*** Opening of DATA LISTING ***
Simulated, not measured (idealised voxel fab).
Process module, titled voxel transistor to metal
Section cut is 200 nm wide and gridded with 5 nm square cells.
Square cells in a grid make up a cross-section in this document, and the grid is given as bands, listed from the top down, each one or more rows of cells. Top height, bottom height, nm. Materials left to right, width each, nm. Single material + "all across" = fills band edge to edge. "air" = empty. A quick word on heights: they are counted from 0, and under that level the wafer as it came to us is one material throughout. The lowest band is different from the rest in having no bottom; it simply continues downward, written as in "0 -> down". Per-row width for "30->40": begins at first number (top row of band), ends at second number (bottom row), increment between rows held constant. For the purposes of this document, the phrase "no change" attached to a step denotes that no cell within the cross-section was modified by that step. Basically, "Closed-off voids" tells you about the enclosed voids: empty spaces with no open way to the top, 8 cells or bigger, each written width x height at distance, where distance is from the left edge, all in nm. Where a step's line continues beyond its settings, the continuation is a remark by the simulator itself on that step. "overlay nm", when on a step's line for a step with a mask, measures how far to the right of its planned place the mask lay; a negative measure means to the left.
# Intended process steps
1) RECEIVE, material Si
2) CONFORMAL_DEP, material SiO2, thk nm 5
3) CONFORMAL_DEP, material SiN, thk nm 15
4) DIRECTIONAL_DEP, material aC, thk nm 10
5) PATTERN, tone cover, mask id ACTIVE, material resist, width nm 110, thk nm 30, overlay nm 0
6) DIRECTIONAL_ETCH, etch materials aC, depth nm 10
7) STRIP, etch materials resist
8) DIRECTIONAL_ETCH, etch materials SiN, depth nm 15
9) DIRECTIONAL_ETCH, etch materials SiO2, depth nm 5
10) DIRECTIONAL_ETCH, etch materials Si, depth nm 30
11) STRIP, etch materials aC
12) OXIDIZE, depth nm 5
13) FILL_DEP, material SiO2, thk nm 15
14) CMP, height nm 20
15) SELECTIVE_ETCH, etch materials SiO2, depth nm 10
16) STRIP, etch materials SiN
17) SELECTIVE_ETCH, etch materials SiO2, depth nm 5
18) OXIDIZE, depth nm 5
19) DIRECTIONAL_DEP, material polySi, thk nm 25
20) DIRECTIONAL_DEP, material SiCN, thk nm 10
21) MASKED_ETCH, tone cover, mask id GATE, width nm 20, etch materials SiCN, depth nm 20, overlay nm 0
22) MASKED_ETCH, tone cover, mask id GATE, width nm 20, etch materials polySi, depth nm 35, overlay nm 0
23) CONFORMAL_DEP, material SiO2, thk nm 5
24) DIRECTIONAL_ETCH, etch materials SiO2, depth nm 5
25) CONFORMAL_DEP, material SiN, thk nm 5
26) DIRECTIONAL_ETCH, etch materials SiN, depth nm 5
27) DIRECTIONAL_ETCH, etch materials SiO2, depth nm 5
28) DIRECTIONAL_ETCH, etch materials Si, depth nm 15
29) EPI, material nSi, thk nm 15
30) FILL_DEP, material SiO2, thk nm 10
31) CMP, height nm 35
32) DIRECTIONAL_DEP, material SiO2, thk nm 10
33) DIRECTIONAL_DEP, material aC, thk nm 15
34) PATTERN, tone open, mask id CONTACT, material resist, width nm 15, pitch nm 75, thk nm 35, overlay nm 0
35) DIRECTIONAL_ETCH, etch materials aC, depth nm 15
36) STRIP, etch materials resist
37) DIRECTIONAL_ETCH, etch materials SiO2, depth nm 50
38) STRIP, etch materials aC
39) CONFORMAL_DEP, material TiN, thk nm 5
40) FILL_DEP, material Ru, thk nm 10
*** Close of DATA LISTING ***

> **WORK ORDER**: Reproduce word for word only the first line of the listing above and each line after it through the line with "Section cut is".

> **EXERCISE ANSWER**:
Simulated, not measured (idealised voxel fab).
Process module, titled voxel transistor to metal
Section cut is 200 nm wide and gridded with 5 nm square cells.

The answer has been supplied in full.